EXERCISE ▸ Reproduce exactly the lines below from the one containing "A struck lot" through the one containing "At each step", including both, and nothing else.

-------

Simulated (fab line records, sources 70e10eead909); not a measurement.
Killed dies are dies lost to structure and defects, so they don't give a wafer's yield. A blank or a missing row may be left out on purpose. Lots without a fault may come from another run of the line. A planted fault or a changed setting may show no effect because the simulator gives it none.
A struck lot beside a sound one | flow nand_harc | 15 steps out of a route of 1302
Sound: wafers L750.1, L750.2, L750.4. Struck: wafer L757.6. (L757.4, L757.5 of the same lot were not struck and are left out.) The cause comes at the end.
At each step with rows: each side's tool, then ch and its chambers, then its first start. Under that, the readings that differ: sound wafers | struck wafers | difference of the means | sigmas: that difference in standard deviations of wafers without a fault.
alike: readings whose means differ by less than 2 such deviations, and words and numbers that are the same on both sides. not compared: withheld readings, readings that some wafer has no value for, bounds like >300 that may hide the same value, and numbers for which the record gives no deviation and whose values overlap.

-------

WRITTEN ANSWER ▸
A struck lot beside a sound one | flow nand_harc | 15 steps out of a route of 1302
Sound: wafers L750.1, L750.2, L750.4. Struck: wafer L757.6. (L757.4, L757.5 of the same lot were not struck and are left out.) The cause comes at the end.
At each step with rows: each side's tool, then ch and its chambers, then its first start. Under that, the readings that differ: sound wafers | struck wafers | difference of the means | sigmas: that difference in standard deviations of wafers without a fault.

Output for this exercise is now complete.